RECORD EXTRACTS >>
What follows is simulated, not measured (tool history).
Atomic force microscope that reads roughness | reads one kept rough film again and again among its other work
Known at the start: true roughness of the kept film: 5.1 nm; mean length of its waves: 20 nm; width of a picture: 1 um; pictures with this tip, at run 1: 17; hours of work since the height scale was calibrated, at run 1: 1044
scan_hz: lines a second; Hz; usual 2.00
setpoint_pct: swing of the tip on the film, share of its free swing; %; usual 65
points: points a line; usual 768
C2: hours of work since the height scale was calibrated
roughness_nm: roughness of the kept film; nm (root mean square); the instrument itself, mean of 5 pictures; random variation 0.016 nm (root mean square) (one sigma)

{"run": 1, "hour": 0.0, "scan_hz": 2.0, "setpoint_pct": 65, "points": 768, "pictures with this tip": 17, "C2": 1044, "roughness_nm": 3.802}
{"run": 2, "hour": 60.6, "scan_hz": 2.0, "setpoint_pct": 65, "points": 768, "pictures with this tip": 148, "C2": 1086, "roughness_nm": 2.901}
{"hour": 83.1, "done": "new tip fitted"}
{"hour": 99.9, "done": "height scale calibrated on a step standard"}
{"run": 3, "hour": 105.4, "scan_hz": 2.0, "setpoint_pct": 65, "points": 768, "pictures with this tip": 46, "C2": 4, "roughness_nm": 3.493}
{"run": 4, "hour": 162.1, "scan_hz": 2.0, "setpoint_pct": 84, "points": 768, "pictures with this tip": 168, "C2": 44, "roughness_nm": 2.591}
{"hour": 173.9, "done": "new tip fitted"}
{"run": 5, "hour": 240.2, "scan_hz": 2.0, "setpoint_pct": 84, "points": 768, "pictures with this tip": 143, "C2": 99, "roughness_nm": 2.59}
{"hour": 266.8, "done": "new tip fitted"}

WORK REQUEST >>
Retype, exactly and in full, the lines above from the one containing "setpoint_pct: swing of" through the one containing "roughness_nm: roughness of".

TASK ANSWER >>
setpoint_pct: swing of the tip on the film, share of its free swing; %; usual 65
points: points a line; usual 768
C2: hours of work since the height scale was calibrated
roughness_nm: roughness of the kept film; nm (root mean square); the instrument itself, mean of 5 pictures; random variation 0.016 nm (root mean square) (one sigma)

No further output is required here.